···

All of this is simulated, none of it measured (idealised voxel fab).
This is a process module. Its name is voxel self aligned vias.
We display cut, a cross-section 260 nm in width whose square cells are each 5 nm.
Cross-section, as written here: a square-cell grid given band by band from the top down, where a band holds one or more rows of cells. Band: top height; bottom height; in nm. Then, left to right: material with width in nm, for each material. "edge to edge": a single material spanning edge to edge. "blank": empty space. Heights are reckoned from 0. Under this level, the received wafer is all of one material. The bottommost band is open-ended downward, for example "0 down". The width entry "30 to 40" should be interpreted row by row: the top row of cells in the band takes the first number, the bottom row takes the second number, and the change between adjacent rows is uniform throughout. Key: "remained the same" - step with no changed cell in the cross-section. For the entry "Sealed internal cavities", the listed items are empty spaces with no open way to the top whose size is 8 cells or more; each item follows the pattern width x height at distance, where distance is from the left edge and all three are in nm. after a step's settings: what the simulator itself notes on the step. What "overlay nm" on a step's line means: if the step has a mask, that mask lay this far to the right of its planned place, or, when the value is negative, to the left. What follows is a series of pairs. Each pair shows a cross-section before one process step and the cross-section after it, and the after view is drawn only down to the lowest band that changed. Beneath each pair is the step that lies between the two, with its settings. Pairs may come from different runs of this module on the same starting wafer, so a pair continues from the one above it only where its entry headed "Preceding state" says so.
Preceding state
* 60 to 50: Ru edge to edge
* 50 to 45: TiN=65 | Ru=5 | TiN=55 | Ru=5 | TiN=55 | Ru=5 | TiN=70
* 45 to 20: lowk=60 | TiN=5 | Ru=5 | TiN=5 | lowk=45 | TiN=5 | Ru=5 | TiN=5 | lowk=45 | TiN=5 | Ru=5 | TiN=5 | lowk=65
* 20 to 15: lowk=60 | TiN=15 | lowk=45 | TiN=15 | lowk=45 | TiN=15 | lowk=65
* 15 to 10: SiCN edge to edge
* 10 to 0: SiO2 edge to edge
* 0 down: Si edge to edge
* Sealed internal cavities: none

···

Work request
Would you copy, word for word, only the lines from the start of the listing to the one that contains "We display cut, a", both included?

Solution
All of this is simulated, none of it measured (idealised voxel fab).
This is a process module. Its name is voxel self aligned vias.
We display cut, a cross-section 260 nm in width whose square cells are each 5 nm.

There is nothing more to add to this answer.